- _Record set_
═══
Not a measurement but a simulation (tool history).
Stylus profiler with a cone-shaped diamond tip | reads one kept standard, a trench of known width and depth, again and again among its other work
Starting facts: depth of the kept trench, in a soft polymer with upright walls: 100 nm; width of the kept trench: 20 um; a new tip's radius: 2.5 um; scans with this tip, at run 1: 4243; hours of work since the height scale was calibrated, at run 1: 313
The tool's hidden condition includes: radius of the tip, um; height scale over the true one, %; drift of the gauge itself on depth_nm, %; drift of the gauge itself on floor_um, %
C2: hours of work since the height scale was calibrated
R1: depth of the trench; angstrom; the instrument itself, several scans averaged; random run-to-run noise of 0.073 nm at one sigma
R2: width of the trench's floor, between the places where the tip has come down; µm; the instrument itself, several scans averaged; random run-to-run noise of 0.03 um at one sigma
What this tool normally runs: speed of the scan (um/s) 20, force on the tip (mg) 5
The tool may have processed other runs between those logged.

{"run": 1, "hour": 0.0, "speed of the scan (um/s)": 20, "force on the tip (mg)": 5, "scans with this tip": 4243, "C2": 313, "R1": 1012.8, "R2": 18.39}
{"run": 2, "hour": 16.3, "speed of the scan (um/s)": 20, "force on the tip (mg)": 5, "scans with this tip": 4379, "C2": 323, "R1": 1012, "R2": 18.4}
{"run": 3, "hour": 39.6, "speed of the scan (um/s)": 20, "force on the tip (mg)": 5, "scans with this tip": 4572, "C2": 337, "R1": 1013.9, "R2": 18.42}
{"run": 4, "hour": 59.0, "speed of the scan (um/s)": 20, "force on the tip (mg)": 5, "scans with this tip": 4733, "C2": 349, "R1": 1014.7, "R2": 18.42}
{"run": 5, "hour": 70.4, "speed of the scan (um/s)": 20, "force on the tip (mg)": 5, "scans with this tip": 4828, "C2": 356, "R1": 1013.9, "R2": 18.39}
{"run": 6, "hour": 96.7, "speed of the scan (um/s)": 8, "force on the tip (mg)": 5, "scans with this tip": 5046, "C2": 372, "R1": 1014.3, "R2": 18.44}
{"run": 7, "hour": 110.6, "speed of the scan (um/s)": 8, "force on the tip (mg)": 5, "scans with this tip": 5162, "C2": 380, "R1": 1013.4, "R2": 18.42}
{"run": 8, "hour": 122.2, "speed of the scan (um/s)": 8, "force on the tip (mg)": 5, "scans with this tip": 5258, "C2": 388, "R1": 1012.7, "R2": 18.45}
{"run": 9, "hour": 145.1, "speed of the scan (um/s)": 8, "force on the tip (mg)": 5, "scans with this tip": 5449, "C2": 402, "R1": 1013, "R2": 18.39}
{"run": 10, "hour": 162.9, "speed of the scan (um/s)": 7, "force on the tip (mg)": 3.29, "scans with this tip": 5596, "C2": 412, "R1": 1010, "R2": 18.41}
═══

- _Work instruction_
From the records above, extract exactly and only the lines that begin at the line with "Starting facts: depth" and stop after the line with "R1: depth of".

- _Task solution_
Starting facts: depth of the kept trench, in a soft polymer with upright walls: 100 nm; width of the kept trench: 20 um; a new tip's radius: 2.5 um; scans with this tip, at run 1: 4243; hours of work since the height scale was calibrated, at run 1: 313
The tool's hidden condition includes: radius of the tip, um; height scale over the true one, %; drift of the gauge itself on depth_nm, %; drift of the gauge itself on floor_um, %
C2: hours of work since the height scale was calibrated
R1: depth of the trench; angstrom; the instrument itself, several scans averaged; random run-to-run noise of 0.073 nm at one sigma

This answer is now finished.